··· MATERIAL SHOWN

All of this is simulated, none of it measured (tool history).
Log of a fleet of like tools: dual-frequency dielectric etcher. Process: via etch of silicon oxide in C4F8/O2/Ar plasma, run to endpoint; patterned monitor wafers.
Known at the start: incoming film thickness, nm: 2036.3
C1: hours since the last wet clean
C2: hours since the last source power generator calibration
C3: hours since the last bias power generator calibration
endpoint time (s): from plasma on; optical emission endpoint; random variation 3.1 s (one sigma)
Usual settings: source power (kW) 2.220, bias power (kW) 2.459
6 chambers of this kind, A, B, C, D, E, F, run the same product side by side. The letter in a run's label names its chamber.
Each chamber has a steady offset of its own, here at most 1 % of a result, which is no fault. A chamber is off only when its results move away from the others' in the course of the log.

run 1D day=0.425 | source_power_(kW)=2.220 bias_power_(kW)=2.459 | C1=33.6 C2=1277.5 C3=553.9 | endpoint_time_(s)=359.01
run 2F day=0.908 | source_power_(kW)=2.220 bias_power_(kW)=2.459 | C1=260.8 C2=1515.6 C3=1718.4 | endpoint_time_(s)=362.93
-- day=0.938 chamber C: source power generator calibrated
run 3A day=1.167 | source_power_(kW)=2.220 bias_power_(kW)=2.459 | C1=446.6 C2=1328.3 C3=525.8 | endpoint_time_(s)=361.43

······

■ EXERCISE ■
Take the entries and copy them out exactly.

■ ANSWER SECTION ■
All of this is simulated, none of it measured (tool history).
Log of a fleet of like tools: dual-frequency dielectric etcher. Process: via etch of silicon oxide in C4F8/O2/Ar plasma, run to endpoint; patterned monitor wafers.
Known at the start: incoming film thickness, nm: 2036.3
C1: hours since the last wet clean
C2: hours since the last source power generator calibration
C3: hours since the last bias power generator calibration
endpoint time (s): from plasma on; optical emission endpoint; random variation 3.1 s (one sigma)
Usual settings: source power (kW) 2.220, bias power (kW) 2.459
6 chambers of this kind, A, B, C, D, E, F, run the same product side by side. The letter in a run's label names its chamber.
Each chamber has a steady offset of its own, here at most 1 % of a result, which is no fault. A chamber is off only when its results move away from the others' in the course of the log.

run 1D day=0.425 | source_power_(kW)=2.220 bias_power_(kW)=2.459 | C1=33.6 C2=1277.5 C3=553.9 | endpoint_time_(s)=359.01
run 2F day=0.908 | source_power_(kW)=2.220 bias_power_(kW)=2.459 | C1=260.8 C2=1515.6 C3=1718.4 | endpoint_time_(s)=362.93
-- day=0.938 chamber C: source power generator calibrated
run 3A day=1.167 | source_power_(kW)=2.220 bias_power_(kW)=2.459 | C1=446.6 C2=1328.3 C3=525.8 | endpoint_time_(s)=361.43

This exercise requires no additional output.